(Required action)
Quote exactly the lines from the start of the entries to the one with "Placed correctly: 1", both ends included.

(Extracted data)
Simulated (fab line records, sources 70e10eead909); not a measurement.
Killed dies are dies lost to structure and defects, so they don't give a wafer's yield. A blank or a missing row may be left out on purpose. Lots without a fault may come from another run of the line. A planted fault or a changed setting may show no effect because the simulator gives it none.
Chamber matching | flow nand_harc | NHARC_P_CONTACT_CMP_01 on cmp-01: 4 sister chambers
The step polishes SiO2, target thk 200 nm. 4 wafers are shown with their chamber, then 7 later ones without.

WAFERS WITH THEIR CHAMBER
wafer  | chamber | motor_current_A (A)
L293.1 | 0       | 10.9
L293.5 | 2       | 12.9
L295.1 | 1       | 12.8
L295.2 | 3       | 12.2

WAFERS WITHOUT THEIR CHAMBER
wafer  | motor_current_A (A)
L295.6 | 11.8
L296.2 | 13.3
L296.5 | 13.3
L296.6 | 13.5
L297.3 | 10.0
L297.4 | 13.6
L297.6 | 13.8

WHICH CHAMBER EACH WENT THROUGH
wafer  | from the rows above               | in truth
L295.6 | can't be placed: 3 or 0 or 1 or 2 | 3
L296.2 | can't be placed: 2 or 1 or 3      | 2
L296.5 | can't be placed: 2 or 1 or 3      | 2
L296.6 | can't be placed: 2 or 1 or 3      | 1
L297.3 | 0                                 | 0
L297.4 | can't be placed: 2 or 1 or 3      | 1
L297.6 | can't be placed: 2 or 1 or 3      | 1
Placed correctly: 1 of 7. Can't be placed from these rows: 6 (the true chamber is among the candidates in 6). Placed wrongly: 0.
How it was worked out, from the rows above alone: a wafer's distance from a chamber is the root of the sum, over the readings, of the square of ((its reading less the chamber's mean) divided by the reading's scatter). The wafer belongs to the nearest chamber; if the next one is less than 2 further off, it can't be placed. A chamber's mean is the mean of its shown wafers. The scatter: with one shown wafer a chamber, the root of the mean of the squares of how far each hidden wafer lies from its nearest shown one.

(Worked solution)
Simulated (fab line records, sources 70e10eead909); not a measurement.
Killed dies are dies lost to structure and defects, so they don't give a wafer's yield. A blank or a missing row may be left out on purpose. Lots without a fault may come from another run of the line. A planted fault or a changed setting may show no effect because the simulator gives it none.
Chamber matching | flow nand_harc | NHARC_P_CONTACT_CMP_01 on cmp-01: 4 sister chambers
The step polishes SiO2, target thk 200 nm. 4 wafers are shown with their chamber, then 7 later ones without.

WAFERS WITH THEIR CHAMBER
wafer  | chamber | motor_current_A (A)
L293.1 | 0       | 10.9
L293.5 | 2       | 12.9
L295.1 | 1       | 12.8
L295.2 | 3       | 12.2

WAFERS WITHOUT THEIR CHAMBER
wafer  | motor_current_A (A)
L295.6 | 11.8
L296.2 | 13.3
L296.5 | 13.3
L296.6 | 13.5
L297.3 | 10.0
L297.4 | 13.6
L297.6 | 13.8

WHICH CHAMBER EACH WENT THROUGH
wafer  | from the rows above               | in truth
L295.6 | can't be placed: 3 or 0 or 1 or 2 | 3
L296.2 | can't be placed: 2 or 1 or 3      | 2
L296.5 | can't be placed: 2 or 1 or 3      | 2
L296.6 | can't be placed: 2 or 1 or 3      | 1
L297.3 | 0                                 | 0
L297.4 | can't be placed: 2 or 1 or 3      | 1
L297.6 | can't be placed: 2 or 1 or 3      | 1
Placed correctly: 1 of 7. Can't be placed from these rows: 6 (the true chamber is among the candidates in 6). Placed wrongly: 0.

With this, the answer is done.